Print, exactly as they stand, the lines from the start of the listing to the line containing "DDDDDDDDDDDDDDDDDDDDDDDDDDDDDDDU", inclusive.

════

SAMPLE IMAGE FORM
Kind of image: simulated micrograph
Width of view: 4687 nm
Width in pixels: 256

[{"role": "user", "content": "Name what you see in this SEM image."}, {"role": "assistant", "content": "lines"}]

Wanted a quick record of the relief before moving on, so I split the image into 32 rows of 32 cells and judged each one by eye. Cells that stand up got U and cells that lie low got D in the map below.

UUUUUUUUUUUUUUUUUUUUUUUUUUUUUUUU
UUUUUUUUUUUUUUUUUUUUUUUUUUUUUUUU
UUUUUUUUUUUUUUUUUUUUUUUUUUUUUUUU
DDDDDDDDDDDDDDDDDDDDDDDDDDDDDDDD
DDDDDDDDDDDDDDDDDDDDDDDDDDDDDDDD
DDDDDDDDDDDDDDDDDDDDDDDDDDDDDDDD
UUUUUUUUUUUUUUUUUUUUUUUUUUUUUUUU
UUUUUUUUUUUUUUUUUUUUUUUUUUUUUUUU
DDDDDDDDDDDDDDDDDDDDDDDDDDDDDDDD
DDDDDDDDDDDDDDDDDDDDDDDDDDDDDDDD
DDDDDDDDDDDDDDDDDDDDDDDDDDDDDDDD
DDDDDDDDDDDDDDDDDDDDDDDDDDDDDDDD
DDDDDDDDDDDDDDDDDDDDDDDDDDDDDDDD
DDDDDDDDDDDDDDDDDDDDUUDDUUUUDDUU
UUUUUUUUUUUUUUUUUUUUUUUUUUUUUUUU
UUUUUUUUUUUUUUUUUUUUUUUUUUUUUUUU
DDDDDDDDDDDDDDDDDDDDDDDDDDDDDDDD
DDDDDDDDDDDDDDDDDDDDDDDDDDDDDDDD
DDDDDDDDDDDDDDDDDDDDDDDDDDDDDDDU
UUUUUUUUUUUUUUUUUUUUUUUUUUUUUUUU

════

(ANSWER BOX)
SAMPLE IMAGE FORM
Kind of image: simulated micrograph
Width of view: 4687 nm
Width in pixels: 256

[{"role": "user", "content": "Name what you see in this SEM image."}, {"role": "assistant", "content": "lines"}]

Wanted a quick record of the relief before moving on, so I split the image into 32 rows of 32 cells and judged each one by eye. Cells that stand up got U and cells that lie low got D in the map below.

UUUUUUUUUUUUUUUUUUUUUUUUUUUUUUUU
UUUUUUUUUUUUUUUUUUUUUUUUUUUUUUUU
UUUUUUUUUUUUUUUUUUUUUUUUUUUUUUUU
DDDDDDDDDDDDDDDDDDDDDDDDDDDDDDDD
DDDDDDDDDDDDDDDDDDDDDDDDDDDDDDDD
DDDDDDDDDDDDDDDDDDDDDDDDDDDDDDDD
UUUUUUUUUUUUUUUUUUUUUUUUUUUUUUUU
UUUUUUUUUUUUUUUUUUUUUUUUUUUUUUUU
DDDDDDDDDDDDDDDDDDDDDDDDDDDDDDDD
DDDDDDDDDDDDDDDDDDDDDDDDDDDDDDDD
DDDDDDDDDDDDDDDDDDDDDDDDDDDDDDDD
DDDDDDDDDDDDDDDDDDDDDDDDDDDDDDDD
DDDDDDDDDDDDDDDDDDDDDDDDDDDDDDDD
DDDDDDDDDDDDDDDDDDDDUUDDUUUUDDUU
UUUUUUUUUUUUUUUUUUUUUUUUUUUUUUUU
UUUUUUUUUUUUUUUUUUUUUUUUUUUUUUUU
DDDDDDDDDDDDDDDDDDDDDDDDDDDDDDDD
DDDDDDDDDDDDDDDDDDDDDDDDDDDDDDDD
DDDDDDDDDDDDDDDDDDDDDDDDDDDDDDDU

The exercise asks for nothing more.